- _MATERIAL SUPPLIED_:
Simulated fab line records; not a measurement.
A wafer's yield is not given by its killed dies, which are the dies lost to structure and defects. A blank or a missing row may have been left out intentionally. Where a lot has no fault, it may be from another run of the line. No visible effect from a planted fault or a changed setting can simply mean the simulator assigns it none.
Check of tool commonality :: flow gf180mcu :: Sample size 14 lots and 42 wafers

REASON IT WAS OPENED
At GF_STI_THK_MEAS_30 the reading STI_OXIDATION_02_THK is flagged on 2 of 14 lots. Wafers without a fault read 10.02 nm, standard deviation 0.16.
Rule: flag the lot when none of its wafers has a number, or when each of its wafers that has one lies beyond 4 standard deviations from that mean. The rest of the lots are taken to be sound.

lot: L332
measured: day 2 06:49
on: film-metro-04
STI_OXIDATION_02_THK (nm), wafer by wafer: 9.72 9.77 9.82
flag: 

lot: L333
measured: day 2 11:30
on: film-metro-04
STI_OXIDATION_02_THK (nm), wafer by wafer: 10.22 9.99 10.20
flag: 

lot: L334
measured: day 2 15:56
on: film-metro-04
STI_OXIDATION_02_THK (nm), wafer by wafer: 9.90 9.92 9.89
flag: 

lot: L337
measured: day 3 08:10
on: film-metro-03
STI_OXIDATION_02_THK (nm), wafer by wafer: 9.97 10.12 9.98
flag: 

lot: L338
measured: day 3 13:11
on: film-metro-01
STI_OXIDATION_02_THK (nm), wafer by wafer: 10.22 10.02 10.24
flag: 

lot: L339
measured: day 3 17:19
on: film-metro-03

- _ASSIGNMENT_:
The material must be repeated in full, with every line exact.

- _YOUR SOLUTION_:
Simulated fab line records; not a measurement.
A wafer's yield is not given by its killed dies, which are the dies lost to structure and defects. A blank or a missing row may have been left out intentionally. Where a lot has no fault, it may be from another run of the line. No visible effect from a planted fault or a changed setting can simply mean the simulator assigns it none.
Check of tool commonality :: flow gf180mcu :: Sample size 14 lots and 42 wafers

REASON IT WAS OPENED
At GF_STI_THK_MEAS_30 the reading STI_OXIDATION_02_THK is flagged on 2 of 14 lots. Wafers without a fault read 10.02 nm, standard deviation 0.16.
Rule: flag the lot when none of its wafers has a number, or when each of its wafers that has one lies beyond 4 standard deviations from that mean. The rest of the lots are taken to be sound.

lot: L332
measured: day 2 06:49
on: film-metro-04
STI_OXIDATION_02_THK (nm), wafer by wafer: 9.72 9.77 9.82
flag: 

lot: L333
measured: day 2 11:30
on: film-metro-04
STI_OXIDATION_02_THK (nm), wafer by wafer: 10.22 9.99 10.20
flag: 

lot: L334
measured: day 2 15:56
on: film-metro-04
STI_OXIDATION_02_THK (nm), wafer by wafer: 9.90 9.92 9.89
flag: 

lot: L337
measured: day 3 08:10
on: film-metro-03
STI_OXIDATION_02_THK (nm), wafer by wafer: 9.97 10.12 9.98
flag: 

lot: L338
measured: day 3 13:11
on: film-metro-01
STI_OXIDATION_02_THK (nm), wafer by wafer: 10.22 10.02 10.24
flag: 

lot: L339
measured: day 3 17:19
on: film-metro-03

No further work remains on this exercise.